_Assigned task_. Below are some entries. Repeat exactly the lines from the one with "This entry defines" through the one with "Whatever follows a", and only those.

_Data to examine_.
-------

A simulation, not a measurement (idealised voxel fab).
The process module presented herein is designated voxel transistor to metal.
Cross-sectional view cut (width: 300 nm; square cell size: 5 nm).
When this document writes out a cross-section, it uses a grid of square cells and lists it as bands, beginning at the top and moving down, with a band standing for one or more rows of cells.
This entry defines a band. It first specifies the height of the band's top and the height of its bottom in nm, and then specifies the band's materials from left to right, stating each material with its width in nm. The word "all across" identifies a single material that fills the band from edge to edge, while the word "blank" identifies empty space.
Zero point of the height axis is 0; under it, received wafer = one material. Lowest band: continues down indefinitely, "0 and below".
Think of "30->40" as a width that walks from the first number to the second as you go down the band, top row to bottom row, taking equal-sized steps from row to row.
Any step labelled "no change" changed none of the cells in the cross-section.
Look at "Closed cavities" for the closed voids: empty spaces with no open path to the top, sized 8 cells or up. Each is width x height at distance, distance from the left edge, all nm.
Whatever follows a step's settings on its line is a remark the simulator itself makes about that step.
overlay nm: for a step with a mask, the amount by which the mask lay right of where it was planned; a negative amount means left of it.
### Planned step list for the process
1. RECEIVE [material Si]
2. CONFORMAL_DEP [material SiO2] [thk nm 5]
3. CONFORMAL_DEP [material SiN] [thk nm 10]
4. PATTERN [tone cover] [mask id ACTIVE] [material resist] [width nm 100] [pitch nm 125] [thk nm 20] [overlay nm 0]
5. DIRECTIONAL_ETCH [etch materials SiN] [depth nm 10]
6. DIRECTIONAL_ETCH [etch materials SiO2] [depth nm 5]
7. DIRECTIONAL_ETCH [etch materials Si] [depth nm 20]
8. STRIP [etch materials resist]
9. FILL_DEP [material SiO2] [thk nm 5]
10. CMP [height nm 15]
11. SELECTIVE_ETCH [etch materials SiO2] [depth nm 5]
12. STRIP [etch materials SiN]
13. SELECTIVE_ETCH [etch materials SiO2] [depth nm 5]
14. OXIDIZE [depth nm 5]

-------

_Solution_.
This entry defines a band. It first specifies the height of the band's top and the height of its bottom in nm, and then specifies the band's materials from left to right, stating each material with its width in nm. The word "all across" identifies a single material that fills the band from edge to edge, while the word "blank" identifies empty space.
Zero point of the height axis is 0; under it, received wafer = one material. Lowest band: continues down indefinitely, "0 and below".
Think of "30->40" as a width that walks from the first number to the second as you go down the band, top row to bottom row, taking equal-sized steps from row to row.
Any step labelled "no change" changed none of the cells in the cross-section.
Look at "Closed cavities" for the closed voids: empty spaces with no open path to the top, sized 8 cells or up. Each is width x height at distance, distance from the left edge, all nm.
Whatever follows a step's settings on its line is a remark the simulator itself makes about that step.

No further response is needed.